== Extracted information ==
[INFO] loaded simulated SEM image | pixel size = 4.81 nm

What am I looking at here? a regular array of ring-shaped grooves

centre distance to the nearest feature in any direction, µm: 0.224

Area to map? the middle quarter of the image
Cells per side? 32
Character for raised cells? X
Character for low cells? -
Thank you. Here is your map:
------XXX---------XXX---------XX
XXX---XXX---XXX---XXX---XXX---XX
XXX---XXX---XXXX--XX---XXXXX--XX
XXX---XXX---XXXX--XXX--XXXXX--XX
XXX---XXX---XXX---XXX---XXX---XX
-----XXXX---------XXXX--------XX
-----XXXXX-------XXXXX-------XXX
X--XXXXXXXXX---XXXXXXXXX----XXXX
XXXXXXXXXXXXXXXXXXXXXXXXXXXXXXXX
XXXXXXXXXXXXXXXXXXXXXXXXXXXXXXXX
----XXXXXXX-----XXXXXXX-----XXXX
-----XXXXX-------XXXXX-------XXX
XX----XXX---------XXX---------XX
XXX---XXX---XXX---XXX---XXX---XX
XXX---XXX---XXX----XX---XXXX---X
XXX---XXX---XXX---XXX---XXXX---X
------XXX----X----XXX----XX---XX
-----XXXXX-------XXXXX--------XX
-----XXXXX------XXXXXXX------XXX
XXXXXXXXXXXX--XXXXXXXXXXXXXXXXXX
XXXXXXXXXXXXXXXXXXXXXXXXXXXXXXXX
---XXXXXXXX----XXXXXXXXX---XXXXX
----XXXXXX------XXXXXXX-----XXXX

== Requirement ==
Return every line above exactly as it stands.

== Exercise answer ==
[INFO] loaded simulated SEM image | pixel size = 4.81 nm

What am I looking at here? a regular array of ring-shaped grooves

centre distance to the nearest feature in any direction, µm: 0.224

Area to map? the middle quarter of the image
Cells per side? 32
Character for raised cells? X
Character for low cells? -
Thank you. Here is your map:
------XXX---------XXX---------XX
XXX---XXX---XXX---XXX---XXX---XX
XXX---XXX---XXXX--XX---XXXXX--XX
XXX---XXX---XXXX--XXX--XXXXX--XX
XXX---XXX---XXX---XXX---XXX---XX
-----XXXX---------XXXX--------XX
-----XXXXX-------XXXXX-------XXX
X--XXXXXXXXX---XXXXXXXXX----XXXX
XXXXXXXXXXXXXXXXXXXXXXXXXXXXXXXX
XXXXXXXXXXXXXXXXXXXXXXXXXXXXXXXX
----XXXXXXX-----XXXXXXX-----XXXX
-----XXXXX-------XXXXX-------XXX
XX----XXX---------XXX---------XX
XXX---XXX---XXX---XXX---XXX---XX
XXX---XXX---XXX----XX---XXXX---X
XXX---XXX---XXX---XXX---XXXX---X
------XXX----X----XXX----XX---XX
-----XXXXX-------XXXXX--------XX
-----XXXXX------XXXXXXX------XXX
XXXXXXXXXXXX--XXXXXXXXXXXXXXXXXX
XXXXXXXXXXXXXXXXXXXXXXXXXXXXXXXX
---XXXXXXXX----XXXXXXXXX---XXXXX
----XXXXXX------XXXXXXX-----XXXX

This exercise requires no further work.